## [WORK ORDER]
Once the line containing "0.115 microns |" has been copied, stop; copy every line before it exactly, beginning with the first line of the material below.

#### INFORMATION ####

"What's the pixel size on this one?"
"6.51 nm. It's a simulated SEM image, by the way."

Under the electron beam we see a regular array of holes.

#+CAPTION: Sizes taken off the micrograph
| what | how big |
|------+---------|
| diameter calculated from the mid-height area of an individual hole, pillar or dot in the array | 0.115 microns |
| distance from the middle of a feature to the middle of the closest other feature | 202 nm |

####

## [ANSWER AREA]
"What's the pixel size on this one?"
"6.51 nm. It's a simulated SEM image, by the way."

Under the electron beam we see a regular array of holes.

#+CAPTION: Sizes taken off the micrograph
| what | how big |
|------+---------|
| diameter calculated from the mid-height area of an individual hole, pillar or dot in the array | 0.115 microns |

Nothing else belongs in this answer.